*** Opening of INFORMATION PROVIDED ***
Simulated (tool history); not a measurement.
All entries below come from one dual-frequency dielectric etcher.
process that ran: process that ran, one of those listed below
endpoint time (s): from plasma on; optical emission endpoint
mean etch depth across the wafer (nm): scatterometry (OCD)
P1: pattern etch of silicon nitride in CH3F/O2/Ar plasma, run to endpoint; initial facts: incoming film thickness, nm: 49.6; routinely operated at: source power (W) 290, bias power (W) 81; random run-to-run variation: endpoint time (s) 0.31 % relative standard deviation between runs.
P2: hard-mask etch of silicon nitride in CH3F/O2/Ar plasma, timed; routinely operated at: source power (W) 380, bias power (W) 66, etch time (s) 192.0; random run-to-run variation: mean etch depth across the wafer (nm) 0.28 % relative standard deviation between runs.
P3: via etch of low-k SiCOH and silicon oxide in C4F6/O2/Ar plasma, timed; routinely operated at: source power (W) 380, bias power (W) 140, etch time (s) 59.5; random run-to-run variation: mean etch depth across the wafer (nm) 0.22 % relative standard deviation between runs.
*** Close of INFORMATION PROVIDED ***

ASSIGNMENT
Word for word, restate each record in the listing.

TASK SOLUTION
Simulated (tool history); not a measurement.
All entries below come from one dual-frequency dielectric etcher.
process that ran: process that ran, one of those listed below
endpoint time (s): from plasma on; optical emission endpoint
mean etch depth across the wafer (nm): scatterometry (OCD)
P1: pattern etch of silicon nitride in CH3F/O2/Ar plasma, run to endpoint; initial facts: incoming film thickness, nm: 49.6; routinely operated at: source power (W) 290, bias power (W) 81; random run-to-run variation: endpoint time (s) 0.31 % relative standard deviation between runs.
P2: hard-mask etch of silicon nitride in CH3F/O2/Ar plasma, timed; routinely operated at: source power (W) 380, bias power (W) 66, etch time (s) 192.0; random run-to-run variation: mean etch depth across the wafer (nm) 0.28 % relative standard deviation between runs.
P3: via etch of low-k SiCOH and silicon oxide in C4F6/O2/Ar plasma, timed; routinely operated at: source power (W) 380, bias power (W) 140, etch time (s) 59.5; random run-to-run variation: mean etch depth across the wafer (nm) 0.22 % relative standard deviation between runs.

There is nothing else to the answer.